* **INFORMATION PROVIDED**
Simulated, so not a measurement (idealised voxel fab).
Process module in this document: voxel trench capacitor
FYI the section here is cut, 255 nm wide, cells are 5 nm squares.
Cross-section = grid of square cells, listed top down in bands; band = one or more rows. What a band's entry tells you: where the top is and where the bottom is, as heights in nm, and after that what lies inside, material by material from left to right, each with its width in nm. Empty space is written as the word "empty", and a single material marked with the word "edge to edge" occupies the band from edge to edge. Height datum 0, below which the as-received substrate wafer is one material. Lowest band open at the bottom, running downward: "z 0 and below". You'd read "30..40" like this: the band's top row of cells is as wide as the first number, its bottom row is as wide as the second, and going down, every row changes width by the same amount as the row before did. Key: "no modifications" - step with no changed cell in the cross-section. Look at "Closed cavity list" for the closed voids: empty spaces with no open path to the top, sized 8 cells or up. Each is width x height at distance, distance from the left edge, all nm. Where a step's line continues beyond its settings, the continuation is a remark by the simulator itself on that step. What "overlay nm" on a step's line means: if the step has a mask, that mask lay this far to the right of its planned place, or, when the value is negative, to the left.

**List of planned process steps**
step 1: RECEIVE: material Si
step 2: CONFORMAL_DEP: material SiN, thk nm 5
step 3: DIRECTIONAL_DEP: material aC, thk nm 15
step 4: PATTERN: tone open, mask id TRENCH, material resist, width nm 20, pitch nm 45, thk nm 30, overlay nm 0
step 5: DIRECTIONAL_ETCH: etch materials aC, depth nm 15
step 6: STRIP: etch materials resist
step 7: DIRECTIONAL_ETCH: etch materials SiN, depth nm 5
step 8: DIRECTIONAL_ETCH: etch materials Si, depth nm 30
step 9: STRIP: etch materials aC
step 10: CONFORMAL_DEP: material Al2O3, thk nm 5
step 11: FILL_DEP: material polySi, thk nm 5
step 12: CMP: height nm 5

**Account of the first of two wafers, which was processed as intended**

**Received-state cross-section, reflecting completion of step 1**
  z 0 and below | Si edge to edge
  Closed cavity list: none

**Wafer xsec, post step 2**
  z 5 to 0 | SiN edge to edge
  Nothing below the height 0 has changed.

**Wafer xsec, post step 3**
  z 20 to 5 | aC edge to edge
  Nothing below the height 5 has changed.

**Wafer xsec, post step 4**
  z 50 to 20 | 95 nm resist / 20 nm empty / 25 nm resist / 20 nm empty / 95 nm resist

* **ASSIGNED TASK**
The first line of the entries above and every line after it, up to and including the line with "FYI the section", should be set down exactly.

* **EXERCISE ANSWER**
Simulated, so not a measurement (idealised voxel fab).
Process module in this document: voxel trench capacitor
FYI the section here is cut, 255 nm wide, cells are 5 nm squares.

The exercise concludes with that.